> **Assignment**: Of the lines below, write out exactly those from the line with "6,141.1,80,40,40,196,196,635,0.1644,1.42" through the line with "8,193.5,80,40,40,230,230,669,0.1643,1.48", both included, and skip the rest.

+-------+

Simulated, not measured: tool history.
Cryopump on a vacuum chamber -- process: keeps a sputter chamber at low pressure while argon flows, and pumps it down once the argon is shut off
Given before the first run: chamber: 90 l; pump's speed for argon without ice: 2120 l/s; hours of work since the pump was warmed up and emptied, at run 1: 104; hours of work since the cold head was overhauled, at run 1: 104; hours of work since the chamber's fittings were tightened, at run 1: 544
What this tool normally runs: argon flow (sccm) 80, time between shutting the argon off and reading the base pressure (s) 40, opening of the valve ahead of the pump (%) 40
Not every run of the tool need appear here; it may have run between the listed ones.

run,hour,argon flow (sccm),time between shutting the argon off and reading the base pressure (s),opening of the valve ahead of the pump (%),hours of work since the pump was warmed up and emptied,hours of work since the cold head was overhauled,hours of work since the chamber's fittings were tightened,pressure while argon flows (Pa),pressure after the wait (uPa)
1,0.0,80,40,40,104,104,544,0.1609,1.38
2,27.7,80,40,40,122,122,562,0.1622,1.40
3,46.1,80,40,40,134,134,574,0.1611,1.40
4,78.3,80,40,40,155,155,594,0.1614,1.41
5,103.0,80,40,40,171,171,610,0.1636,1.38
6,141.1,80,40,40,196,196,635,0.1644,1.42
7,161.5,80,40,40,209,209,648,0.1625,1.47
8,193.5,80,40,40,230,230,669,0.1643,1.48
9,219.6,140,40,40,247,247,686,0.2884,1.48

+-------+

> **Exercise response**:
6,141.1,80,40,40,196,196,635,0.1644,1.42
7,161.5,80,40,40,209,209,648,0.1625,1.47
8,193.5,80,40,40,230,230,669,0.1643,1.48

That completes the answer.